--
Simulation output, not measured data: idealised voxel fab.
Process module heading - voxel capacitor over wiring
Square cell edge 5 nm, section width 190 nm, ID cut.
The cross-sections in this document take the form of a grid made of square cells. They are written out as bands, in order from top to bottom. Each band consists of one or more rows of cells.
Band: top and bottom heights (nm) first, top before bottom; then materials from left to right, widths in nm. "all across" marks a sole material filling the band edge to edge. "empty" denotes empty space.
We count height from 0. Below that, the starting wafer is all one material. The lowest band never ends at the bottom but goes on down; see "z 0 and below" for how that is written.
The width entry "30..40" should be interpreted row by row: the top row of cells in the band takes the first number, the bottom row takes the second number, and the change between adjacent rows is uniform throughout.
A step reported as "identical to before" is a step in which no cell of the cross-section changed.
--

Work item: Repeat every entry word for word.

Written solution:
Simulation output, not measured data: idealised voxel fab.
Process module heading - voxel capacitor over wiring
Square cell edge 5 nm, section width 190 nm, ID cut.
The cross-sections in this document take the form of a grid made of square cells. They are written out as bands, in order from top to bottom. Each band consists of one or more rows of cells.
Band: top and bottom heights (nm) first, top before bottom; then materials from left to right, widths in nm. "all across" marks a sole material filling the band edge to edge. "empty" denotes empty space.
We count height from 0. Below that, the starting wafer is all one material. The lowest band never ends at the bottom but goes on down; see "z 0 and below" for how that is written.
The width entry "30..40" should be interpreted row by row: the top row of cells in the band takes the first number, the bottom row takes the second number, and the change between adjacent rows is uniform throughout.
A step reported as "identical to before" is a step in which no cell of the cross-section changed.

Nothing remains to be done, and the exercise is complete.